■ **TASK ITEM**: Reproduce only what lies between the first line of the material below and the line containing "Pictured: cross-section cut, 195", with both of those lines included and every line kept exact.

■ **EXTRACTED ENTRIES**:
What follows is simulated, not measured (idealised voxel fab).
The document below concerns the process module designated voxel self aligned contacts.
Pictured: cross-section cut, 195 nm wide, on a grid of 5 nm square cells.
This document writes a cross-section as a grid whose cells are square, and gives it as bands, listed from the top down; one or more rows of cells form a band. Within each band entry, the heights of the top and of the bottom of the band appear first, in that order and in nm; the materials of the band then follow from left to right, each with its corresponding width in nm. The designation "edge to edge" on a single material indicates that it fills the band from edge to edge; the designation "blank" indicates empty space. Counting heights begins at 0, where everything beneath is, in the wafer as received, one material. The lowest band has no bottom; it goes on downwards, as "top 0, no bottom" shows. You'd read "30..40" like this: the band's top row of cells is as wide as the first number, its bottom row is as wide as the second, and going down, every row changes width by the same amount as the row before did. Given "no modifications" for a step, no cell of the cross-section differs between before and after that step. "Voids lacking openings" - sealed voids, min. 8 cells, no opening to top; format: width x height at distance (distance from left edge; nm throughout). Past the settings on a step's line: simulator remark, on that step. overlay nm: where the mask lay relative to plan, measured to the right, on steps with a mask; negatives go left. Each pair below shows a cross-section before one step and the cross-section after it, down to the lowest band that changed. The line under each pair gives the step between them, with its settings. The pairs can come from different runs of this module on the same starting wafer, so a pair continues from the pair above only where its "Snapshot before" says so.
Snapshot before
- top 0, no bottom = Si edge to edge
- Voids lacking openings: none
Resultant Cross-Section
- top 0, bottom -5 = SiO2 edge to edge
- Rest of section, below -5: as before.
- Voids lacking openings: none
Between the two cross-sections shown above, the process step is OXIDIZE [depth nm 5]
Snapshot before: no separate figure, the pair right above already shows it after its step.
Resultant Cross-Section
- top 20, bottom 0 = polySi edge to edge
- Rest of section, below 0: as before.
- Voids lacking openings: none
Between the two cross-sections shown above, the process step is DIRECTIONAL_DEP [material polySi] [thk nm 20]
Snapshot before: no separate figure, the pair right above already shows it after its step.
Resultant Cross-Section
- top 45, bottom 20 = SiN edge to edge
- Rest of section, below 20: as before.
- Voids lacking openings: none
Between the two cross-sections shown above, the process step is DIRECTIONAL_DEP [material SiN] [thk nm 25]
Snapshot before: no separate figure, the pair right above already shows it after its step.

■ **ANSWER BOX**:
What follows is simulated, not measured (idealised voxel fab).
The document below concerns the process module designated voxel self aligned contacts.
Pictured: cross-section cut, 195 nm wide, on a grid of 5 nm square cells.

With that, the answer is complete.